▶ **Exercise**: After reading the records, print them all again exactly as they stand.

▶ **Provided data**:
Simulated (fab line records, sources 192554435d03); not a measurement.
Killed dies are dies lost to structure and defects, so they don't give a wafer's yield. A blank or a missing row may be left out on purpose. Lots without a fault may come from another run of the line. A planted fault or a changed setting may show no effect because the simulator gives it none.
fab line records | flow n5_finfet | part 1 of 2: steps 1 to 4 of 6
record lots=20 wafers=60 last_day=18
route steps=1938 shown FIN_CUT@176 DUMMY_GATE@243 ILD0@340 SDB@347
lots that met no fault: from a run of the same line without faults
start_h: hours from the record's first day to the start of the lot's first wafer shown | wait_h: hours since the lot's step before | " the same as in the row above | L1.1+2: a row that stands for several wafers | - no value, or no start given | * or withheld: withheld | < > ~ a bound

▶ **Written answer**:
Simulated (fab line records, sources 192554435d03); not a measurement.
Killed dies are dies lost to structure and defects, so they don't give a wafer's yield. A blank or a missing row may be left out on purpose. Lots without a fault may come from another run of the line. A planted fault or a changed setting may show no effect because the simulator gives it none.
fab line records | flow n5_finfet | part 1 of 2: steps 1 to 4 of 6
record lots=20 wafers=60 last_day=18
route steps=1938 shown FIN_CUT@176 DUMMY_GATE@243 ILD0@340 SDB@347
lots that met no fault: from a run of the same line without faults
start_h: hours from the record's first day to the start of the lot's first wafer shown | wait_h: hours since the lot's step before | " the same as in the row above | L1.1+2: a row that stands for several wafers | - no value, or no start given | * or withheld: withheld | < > ~ a bound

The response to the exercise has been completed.